= = =

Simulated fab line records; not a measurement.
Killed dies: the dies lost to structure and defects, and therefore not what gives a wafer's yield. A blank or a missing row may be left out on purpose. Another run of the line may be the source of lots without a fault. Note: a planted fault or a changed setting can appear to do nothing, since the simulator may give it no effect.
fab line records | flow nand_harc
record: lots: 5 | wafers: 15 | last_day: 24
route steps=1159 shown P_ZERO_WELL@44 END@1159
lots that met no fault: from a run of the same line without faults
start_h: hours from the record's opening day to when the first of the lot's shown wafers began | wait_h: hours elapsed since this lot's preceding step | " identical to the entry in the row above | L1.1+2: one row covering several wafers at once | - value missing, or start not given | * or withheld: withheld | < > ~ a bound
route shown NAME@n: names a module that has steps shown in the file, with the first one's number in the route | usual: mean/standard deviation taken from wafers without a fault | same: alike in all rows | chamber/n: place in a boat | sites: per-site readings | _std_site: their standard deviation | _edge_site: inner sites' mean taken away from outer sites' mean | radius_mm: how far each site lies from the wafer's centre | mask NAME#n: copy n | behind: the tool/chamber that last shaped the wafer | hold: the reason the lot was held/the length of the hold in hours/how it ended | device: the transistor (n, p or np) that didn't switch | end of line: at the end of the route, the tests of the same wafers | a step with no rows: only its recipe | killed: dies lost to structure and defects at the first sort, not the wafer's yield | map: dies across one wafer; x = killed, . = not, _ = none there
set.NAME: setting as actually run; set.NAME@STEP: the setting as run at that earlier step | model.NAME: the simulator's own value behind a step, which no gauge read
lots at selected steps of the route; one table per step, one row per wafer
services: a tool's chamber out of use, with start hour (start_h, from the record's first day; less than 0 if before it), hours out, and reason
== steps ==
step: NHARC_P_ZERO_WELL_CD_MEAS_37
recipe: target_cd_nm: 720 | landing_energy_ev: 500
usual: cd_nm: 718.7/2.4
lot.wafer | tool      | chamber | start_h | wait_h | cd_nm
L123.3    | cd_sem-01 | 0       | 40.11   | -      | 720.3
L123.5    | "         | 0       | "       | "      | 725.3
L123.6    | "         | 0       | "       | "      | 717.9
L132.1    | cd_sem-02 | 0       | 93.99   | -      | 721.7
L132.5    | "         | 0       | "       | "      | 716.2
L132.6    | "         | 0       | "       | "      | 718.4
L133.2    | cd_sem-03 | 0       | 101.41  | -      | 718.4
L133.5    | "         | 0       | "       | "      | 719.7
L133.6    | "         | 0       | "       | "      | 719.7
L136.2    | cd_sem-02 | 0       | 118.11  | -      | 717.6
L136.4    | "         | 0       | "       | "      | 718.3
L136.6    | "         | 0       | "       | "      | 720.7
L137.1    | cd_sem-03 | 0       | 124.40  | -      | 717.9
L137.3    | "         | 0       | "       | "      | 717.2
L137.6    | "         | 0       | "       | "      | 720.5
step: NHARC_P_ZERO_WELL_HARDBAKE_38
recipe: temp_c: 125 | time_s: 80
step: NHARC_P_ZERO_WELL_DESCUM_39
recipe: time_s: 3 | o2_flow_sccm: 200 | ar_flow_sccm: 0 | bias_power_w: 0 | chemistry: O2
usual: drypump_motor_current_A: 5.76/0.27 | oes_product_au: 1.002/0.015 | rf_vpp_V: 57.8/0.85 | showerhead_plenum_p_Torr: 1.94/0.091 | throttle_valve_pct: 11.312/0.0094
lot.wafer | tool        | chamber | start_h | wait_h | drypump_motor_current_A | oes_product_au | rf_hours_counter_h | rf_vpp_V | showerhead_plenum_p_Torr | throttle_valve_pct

= = =

WORK ORDER –
Transcribe the material exactly, stopping after the "record: lots: 5 | wafers: 15 | last_day: 24" line.

TASK RESPONSE –
Simulated fab line records; not a measurement.
Killed dies: the dies lost to structure and defects, and therefore not what gives a wafer's yield. A blank or a missing row may be left out on purpose. Another run of the line may be the source of lots without a fault. Note: a planted fault or a changed setting can appear to do nothing, since the simulator may give it no effect.
fab line records | flow nand_harc
record: lots: 5 | wafers: 15 | last_day: 24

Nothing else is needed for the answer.